Data under study:
----------------

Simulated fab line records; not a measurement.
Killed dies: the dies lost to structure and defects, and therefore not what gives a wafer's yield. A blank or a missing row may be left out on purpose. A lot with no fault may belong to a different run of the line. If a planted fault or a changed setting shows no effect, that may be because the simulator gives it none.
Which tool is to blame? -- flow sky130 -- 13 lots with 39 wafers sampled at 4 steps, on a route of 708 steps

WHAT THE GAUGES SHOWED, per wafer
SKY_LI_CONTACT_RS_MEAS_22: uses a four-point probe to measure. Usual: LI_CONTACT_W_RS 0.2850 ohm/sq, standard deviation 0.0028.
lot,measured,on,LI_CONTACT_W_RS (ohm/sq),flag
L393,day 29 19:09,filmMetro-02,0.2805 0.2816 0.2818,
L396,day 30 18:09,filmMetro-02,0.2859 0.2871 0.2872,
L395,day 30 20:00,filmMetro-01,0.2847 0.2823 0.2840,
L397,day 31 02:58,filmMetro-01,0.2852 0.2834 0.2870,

----------------

Assignment:
Copy exactly the opening line of the material, the line bearing "L395,day 30 20:00,filmMetro-01,0.2847", and every line between them. Include nothing else.

Response box:
Simulated fab line records; not a measurement.
Killed dies: the dies lost to structure and defects, and therefore not what gives a wafer's yield. A blank or a missing row may be left out on purpose. A lot with no fault may belong to a different run of the line. If a planted fault or a changed setting shows no effect, that may be because the simulator gives it none.
Which tool is to blame? -- flow sky130 -- 13 lots with 39 wafers sampled at 4 steps, on a route of 708 steps

WHAT THE GAUGES SHOWED, per wafer
SKY_LI_CONTACT_RS_MEAS_22: uses a four-point probe to measure. Usual: LI_CONTACT_W_RS 0.2850 ohm/sq, standard deviation 0.0028.
lot,measured,on,LI_CONTACT_W_RS (ohm/sq),flag
L393,day 29 19:09,filmMetro-02,0.2805 0.2816 0.2818,
L396,day 30 18:09,filmMetro-02,0.2859 0.2871 0.2872,
L395,day 30 20:00,filmMetro-01,0.2847 0.2823 0.2840,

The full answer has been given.